___ SUPPLIED MATERIAL

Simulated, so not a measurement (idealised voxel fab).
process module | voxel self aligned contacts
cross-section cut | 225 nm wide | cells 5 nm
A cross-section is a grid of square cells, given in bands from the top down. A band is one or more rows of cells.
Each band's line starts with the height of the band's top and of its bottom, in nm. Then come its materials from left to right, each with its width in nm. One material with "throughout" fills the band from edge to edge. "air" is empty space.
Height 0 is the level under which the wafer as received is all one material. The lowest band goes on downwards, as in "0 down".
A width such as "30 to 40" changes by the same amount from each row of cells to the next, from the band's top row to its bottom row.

______

▶ [WORK TASK]:
In your reply, restate every entry exactly.

▶ [EXERCISE RESPONSE]:
Simulated, so not a measurement (idealised voxel fab).
process module | voxel self aligned contacts
cross-section cut | 225 nm wide | cells 5 nm
A cross-section is a grid of square cells, given in bands from the top down. A band is one or more rows of cells.
Each band's line starts with the height of the band's top and of its bottom, in nm. Then come its materials from left to right, each with its width in nm. One material with "throughout" fills the band from edge to edge. "air" is empty space.
Height 0 is the level under which the wafer as received is all one material. The lowest band goes on downwards, as in "0 down".
A width such as "30 to 40" changes by the same amount from each row of cells to the next, from the band's top row to its bottom row.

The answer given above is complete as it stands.